[DATASET ENTRIES Boundary: Start]

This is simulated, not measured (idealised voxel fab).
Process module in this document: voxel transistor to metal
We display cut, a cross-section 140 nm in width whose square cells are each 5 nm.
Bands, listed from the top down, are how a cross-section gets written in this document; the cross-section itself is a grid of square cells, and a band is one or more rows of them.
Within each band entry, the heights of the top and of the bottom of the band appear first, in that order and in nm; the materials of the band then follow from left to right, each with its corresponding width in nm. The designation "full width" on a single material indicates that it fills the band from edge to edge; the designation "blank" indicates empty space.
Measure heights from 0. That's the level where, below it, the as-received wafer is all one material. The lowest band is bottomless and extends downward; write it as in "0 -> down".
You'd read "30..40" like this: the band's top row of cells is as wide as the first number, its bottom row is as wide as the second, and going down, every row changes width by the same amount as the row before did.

[DATASET ENTRIES Boundary: End]

Without skipping a line, print the listing once more exactly.

• RESPONSE AREA:
This is simulated, not measured (idealised voxel fab).
Process module in this document: voxel transistor to metal
We display cut, a cross-section 140 nm in width whose square cells are each 5 nm.
Bands, listed from the top down, are how a cross-section gets written in this document; the cross-section itself is a grid of square cells, and a band is one or more rows of them.
Within each band entry, the heights of the top and of the bottom of the band appear first, in that order and in nm; the materials of the band then follow from left to right, each with its corresponding width in nm. The designation "full width" on a single material indicates that it fills the band from edge to edge; the designation "blank" indicates empty space.
Measure heights from 0. That's the level where, below it, the as-received wafer is all one material. The lowest band is bottomless and extends downward; write it as in "0 -> down".
You'd read "30..40" like this: the band's top row of cells is as wide as the first number, its bottom row is as wide as the second, and going down, every row changes width by the same amount as the row before did.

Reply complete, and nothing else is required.